*** Opening DATA ***
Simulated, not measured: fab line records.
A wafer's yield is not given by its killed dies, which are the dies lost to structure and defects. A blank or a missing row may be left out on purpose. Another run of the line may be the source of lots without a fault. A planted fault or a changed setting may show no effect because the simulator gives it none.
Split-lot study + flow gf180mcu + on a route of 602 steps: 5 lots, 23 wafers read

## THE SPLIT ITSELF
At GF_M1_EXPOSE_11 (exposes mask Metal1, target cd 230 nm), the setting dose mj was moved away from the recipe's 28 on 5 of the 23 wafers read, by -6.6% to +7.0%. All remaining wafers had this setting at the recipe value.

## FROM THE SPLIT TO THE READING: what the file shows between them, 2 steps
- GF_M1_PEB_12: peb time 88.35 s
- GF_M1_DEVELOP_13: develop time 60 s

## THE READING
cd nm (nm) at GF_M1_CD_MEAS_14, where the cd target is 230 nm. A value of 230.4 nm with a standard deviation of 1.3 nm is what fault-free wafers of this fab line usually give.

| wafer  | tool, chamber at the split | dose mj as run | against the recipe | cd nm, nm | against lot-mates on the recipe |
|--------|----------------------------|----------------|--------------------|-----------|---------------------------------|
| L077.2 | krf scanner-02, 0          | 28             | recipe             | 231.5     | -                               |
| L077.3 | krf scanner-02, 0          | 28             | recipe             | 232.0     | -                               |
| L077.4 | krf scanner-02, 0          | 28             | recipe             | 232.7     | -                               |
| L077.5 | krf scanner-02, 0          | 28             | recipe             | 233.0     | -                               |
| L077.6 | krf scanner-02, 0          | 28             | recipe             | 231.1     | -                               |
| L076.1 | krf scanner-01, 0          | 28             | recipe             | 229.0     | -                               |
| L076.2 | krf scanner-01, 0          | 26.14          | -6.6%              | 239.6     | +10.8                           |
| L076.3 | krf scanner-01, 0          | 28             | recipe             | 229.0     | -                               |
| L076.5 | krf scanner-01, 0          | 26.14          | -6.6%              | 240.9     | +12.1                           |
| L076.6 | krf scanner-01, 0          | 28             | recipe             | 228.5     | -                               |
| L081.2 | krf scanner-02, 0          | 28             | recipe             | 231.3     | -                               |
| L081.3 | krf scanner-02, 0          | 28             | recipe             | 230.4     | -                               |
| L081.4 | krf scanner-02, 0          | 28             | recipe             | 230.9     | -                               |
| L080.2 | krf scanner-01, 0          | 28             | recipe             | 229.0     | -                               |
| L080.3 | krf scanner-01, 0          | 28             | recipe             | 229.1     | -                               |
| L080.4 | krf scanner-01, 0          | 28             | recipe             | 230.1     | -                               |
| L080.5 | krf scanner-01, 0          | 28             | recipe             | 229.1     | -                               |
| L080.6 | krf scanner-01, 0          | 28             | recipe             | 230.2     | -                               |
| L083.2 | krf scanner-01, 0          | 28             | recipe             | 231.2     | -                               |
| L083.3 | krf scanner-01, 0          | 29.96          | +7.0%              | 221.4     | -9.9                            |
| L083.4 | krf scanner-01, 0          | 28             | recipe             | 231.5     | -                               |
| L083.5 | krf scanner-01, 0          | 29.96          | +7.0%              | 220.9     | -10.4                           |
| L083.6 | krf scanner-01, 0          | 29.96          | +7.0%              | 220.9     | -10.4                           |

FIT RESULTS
*** Closing DATA ***

→ WORK REQUEST: Please print exactly what appears from the first line of the data through the line with "## THE SPLIT ITSELF", including both of those lines and nothing past them.

→ TASK RESULT:
Simulated, not measured: fab line records.
A wafer's yield is not given by its killed dies, which are the dies lost to structure and defects. A blank or a missing row may be left out on purpose. Another run of the line may be the source of lots without a fault. A planted fault or a changed setting may show no effect because the simulator gives it none.
Split-lot study + flow gf180mcu + on a route of 602 steps: 5 lots, 23 wafers read

## THE SPLIT ITSELF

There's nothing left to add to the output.